◆ Data shown:
□ □ □ □

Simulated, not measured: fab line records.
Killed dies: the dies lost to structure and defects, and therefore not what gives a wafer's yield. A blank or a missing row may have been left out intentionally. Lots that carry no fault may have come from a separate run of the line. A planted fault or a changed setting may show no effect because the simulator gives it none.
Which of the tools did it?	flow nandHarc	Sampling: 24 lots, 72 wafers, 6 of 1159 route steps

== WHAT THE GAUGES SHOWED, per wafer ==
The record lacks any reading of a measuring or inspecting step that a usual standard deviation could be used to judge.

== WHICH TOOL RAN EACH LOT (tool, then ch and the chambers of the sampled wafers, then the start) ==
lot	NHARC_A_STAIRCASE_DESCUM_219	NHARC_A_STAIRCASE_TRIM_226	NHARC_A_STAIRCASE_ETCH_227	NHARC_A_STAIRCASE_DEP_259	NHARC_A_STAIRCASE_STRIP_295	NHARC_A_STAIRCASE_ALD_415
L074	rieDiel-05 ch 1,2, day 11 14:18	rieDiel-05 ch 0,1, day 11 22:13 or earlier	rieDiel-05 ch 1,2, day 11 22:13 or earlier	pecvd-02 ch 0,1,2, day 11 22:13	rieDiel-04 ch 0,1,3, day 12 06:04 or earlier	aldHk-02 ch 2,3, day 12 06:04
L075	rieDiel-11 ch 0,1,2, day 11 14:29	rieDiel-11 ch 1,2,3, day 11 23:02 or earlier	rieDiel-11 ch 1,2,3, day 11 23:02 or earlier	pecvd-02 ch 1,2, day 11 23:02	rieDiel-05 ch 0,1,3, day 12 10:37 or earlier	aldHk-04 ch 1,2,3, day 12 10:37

□ □ □ □

◆ Activity:
Word for word, restate the lines of the data above that fall between the line holding "Which of the" and the line holding "2,3, day 12 06:04", inclusive, and no other lines.

◆ Exercise response:
Which of the tools did it?	flow nandHarc	Sampling: 24 lots, 72 wafers, 6 of 1159 route steps

== WHAT THE GAUGES SHOWED, per wafer ==
The record lacks any reading of a measuring or inspecting step that a usual standard deviation could be used to judge.

== WHICH TOOL RAN EACH LOT (tool, then ch and the chambers of the sampled wafers, then the start) ==
lot	NHARC_A_STAIRCASE_DESCUM_219	NHARC_A_STAIRCASE_TRIM_226	NHARC_A_STAIRCASE_ETCH_227	NHARC_A_STAIRCASE_DEP_259	NHARC_A_STAIRCASE_STRIP_295	NHARC_A_STAIRCASE_ALD_415
L074	rieDiel-05 ch 1,2, day 11 14:18	rieDiel-05 ch 0,1, day 11 22:13 or earlier	rieDiel-05 ch 1,2, day 11 22:13 or earlier	pecvd-02 ch 0,1,2, day 11 22:13	rieDiel-04 ch 0,1,3, day 12 06:04 or earlier	aldHk-02 ch 2,3, day 12 06:04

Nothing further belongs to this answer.